======
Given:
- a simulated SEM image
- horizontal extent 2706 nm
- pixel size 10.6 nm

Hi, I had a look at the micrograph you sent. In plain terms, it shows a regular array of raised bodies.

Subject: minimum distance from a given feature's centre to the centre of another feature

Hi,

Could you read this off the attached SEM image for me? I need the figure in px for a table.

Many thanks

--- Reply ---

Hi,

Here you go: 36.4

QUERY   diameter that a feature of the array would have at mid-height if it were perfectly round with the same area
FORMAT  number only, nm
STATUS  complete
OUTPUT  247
======

▶ [Assignment]:
For the listing above, print only the lines starting at the line containing "Hi, I had a" and ending at the line containing "Here you go: 36.4", exactly, both included.

▶ [Worked solution]:
Hi, I had a look at the micrograph you sent. In plain terms, it shows a regular array of raised bodies.

Subject: minimum distance from a given feature's centre to the centre of another feature

Hi,

Could you read this off the attached SEM image for me? I need the figure in px for a table.

Many thanks

--- Reply ---

Hi,

Here you go: 36.4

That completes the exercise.